From the first line onward, reproduce the records exactly; the final line to include is the one holding "The c-t-c distance".

*** Listed entries Section Begins ***

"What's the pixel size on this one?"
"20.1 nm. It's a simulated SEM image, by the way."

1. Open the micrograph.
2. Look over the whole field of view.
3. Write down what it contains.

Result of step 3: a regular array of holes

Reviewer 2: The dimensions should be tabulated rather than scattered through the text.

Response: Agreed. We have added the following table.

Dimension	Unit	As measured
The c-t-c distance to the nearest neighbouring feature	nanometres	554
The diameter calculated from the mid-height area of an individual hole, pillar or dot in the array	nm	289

*** Listed entries Section Ends ***

Written solution:
"What's the pixel size on this one?"
"20.1 nm. It's a simulated SEM image, by the way."

1. Open the micrograph.
2. Look over the whole field of view.
3. Write down what it contains.

Result of step 3: a regular array of holes

Reviewer 2: The dimensions should be tabulated rather than scattered through the text.

Response: Agreed. We have added the following table.

Dimension	Unit	As measured
The c-t-c distance to the nearest neighbouring feature	nanometres	554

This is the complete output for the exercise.